[Start of Attachment]

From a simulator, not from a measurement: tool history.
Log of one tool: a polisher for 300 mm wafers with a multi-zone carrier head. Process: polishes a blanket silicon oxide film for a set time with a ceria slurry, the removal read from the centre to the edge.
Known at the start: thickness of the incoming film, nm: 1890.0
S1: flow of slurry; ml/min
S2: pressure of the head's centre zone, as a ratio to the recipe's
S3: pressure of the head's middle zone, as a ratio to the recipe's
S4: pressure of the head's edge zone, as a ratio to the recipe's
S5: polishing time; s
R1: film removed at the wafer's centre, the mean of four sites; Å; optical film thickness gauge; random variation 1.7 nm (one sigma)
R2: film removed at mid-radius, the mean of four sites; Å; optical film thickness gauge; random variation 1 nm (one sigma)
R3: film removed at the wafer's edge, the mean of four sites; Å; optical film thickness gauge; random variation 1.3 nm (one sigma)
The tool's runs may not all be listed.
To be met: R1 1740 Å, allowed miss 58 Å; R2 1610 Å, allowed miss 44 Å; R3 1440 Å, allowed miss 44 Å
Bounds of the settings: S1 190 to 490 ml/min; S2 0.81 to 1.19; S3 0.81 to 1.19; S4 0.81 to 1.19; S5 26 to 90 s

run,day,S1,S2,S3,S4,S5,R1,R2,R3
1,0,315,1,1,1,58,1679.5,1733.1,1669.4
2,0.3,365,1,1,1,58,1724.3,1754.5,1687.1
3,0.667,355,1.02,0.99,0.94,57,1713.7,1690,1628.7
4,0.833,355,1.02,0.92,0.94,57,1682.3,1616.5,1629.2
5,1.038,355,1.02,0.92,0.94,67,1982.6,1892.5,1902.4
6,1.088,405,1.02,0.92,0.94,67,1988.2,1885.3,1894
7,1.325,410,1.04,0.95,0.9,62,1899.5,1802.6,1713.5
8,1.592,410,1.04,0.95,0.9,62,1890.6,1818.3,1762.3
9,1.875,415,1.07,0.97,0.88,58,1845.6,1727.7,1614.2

[End of Attachment]

REQUIREMENT -
Please copy only the lines between the first line of the entries and the line with "Known at the", keeping those two end lines as well, exactly as written.

SOLUTION -
From a simulator, not from a measurement: tool history.
Log of one tool: a polisher for 300 mm wafers with a multi-zone carrier head. Process: polishes a blanket silicon oxide film for a set time with a ceria slurry, the removal read from the centre to the edge.
Known at the start: thickness of the incoming film, nm: 1890.0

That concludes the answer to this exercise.